Activity – Begin at the top of the records and copy each line exactly. The line containing "topo map | the image | 32x32 | @ high | - low" is the last one to include.

╭─ Extracted records

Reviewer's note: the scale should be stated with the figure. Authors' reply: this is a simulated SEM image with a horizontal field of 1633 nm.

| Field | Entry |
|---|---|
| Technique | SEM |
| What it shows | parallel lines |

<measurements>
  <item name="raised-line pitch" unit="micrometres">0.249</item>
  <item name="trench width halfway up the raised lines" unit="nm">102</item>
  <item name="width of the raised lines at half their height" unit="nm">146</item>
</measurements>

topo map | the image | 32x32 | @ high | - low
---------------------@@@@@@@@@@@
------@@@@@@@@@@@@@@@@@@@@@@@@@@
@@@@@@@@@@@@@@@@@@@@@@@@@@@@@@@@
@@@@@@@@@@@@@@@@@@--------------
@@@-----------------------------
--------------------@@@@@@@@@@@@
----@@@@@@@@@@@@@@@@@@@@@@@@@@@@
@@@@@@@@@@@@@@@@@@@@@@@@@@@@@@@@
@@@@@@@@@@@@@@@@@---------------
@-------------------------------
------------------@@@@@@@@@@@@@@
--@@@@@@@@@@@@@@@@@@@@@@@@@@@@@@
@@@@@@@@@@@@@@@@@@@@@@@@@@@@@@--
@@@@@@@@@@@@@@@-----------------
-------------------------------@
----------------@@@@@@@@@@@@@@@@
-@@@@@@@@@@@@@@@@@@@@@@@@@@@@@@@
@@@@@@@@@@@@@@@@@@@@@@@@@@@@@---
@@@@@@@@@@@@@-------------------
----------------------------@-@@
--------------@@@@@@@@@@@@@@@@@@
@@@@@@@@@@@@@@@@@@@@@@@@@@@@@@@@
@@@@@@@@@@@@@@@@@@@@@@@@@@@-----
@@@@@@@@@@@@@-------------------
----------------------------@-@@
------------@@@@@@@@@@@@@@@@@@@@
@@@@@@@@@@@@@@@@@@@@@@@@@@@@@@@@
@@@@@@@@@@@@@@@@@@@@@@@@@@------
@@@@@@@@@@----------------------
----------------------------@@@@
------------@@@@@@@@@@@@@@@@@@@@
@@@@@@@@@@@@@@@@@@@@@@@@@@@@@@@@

╰─

Written answer –
Reviewer's note: the scale should be stated with the figure. Authors' reply: this is a simulated SEM image with a horizontal field of 1633 nm.

| Field | Entry |
|---|---|
| Technique | SEM |
| What it shows | parallel lines |

<measurements>
  <item name="raised-line pitch" unit="micrometres">0.249</item>
  <item name="trench width halfway up the raised lines" unit="nm">102</item>
  <item name="width of the raised lines at half their height" unit="nm">146</item>
</measurements>

topo map | the image | 32x32 | @ high | - low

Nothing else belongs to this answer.